◆ **Provided data**:

[Start of Attachment]

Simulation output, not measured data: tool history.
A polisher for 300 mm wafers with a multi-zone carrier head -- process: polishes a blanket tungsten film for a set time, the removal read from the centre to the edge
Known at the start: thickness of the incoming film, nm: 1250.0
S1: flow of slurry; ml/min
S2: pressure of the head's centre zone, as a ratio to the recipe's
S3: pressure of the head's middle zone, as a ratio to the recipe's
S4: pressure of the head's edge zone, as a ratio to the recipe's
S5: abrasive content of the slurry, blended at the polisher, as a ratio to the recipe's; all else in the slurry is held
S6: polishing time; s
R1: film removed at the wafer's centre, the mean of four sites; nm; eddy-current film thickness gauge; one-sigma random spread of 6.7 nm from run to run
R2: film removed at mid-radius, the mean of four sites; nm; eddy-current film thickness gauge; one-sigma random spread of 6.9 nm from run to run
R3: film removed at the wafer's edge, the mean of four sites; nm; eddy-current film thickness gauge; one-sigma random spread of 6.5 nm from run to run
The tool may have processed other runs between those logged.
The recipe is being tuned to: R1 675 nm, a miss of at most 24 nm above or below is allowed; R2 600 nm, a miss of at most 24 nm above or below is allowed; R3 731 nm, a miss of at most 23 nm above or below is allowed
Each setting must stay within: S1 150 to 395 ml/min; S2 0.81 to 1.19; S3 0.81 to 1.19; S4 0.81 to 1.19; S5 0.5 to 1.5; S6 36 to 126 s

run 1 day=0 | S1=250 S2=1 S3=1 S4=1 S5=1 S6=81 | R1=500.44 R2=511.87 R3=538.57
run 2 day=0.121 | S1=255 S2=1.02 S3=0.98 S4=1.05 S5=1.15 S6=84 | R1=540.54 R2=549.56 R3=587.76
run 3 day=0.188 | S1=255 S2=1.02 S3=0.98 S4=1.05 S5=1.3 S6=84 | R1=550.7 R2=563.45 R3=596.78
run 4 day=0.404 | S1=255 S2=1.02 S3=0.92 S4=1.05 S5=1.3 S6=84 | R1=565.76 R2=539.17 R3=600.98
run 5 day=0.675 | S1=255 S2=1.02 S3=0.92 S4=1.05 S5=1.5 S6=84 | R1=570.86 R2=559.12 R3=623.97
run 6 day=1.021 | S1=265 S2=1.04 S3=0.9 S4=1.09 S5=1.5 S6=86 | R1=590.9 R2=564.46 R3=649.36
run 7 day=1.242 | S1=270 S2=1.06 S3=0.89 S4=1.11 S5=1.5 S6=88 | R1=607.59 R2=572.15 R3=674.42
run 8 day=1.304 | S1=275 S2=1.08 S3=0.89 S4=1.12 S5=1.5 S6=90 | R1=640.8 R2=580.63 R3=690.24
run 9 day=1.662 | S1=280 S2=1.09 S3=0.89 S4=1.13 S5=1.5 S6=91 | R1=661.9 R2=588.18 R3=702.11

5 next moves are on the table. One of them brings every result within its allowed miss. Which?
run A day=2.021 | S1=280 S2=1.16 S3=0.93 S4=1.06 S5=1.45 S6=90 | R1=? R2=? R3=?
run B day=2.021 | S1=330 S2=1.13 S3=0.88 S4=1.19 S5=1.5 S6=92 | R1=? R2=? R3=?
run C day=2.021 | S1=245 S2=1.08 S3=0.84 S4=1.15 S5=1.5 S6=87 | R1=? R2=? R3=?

[End of Attachment]

◆ **Work task**: All that is wanted is the stretch of lines above from the one containing "run 9 day=1.662" through the one containing "run B day=2.021", duplicated exactly.

◆ **Written answer**:
run 9 day=1.662 | S1=280 S2=1.09 S3=0.89 S4=1.13 S5=1.5 S6=91 | R1=661.9 R2=588.18 R3=702.11

5 next moves are on the table. One of them brings every result within its allowed miss. Which?
run A day=2.021 | S1=280 S2=1.16 S3=0.93 S4=1.06 S5=1.45 S6=90 | R1=? R2=? R3=?
run B day=2.021 | S1=330 S2=1.13 S3=0.88 S4=1.19 S5=1.5 S6=92 | R1=? R2=? R3=?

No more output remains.